* **Action item**: Please repeat the records below exactly, from the first line through the line containing "Missing number: 413", and nothing more.

* **Data for review**:
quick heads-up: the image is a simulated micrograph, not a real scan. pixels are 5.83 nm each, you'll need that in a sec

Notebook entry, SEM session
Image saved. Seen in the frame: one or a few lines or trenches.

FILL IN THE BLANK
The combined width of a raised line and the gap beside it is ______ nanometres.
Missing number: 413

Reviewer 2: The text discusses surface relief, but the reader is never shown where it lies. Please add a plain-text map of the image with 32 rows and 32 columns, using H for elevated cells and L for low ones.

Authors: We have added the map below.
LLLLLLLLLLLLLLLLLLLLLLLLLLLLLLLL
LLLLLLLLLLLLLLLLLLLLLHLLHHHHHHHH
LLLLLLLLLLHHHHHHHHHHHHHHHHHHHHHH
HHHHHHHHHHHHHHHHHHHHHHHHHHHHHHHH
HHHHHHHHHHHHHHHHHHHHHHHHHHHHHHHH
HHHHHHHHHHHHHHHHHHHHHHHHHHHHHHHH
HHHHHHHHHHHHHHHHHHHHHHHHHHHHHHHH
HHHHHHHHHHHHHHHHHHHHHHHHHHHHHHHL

* **Response box**:
quick heads-up: the image is a simulated micrograph, not a real scan. pixels are 5.83 nm each, you'll need that in a sec

Notebook entry, SEM session
Image saved. Seen in the frame: one or a few lines or trenches.

FILL IN THE BLANK
The combined width of a raised line and the gap beside it is ______ nanometres.
Missing number: 413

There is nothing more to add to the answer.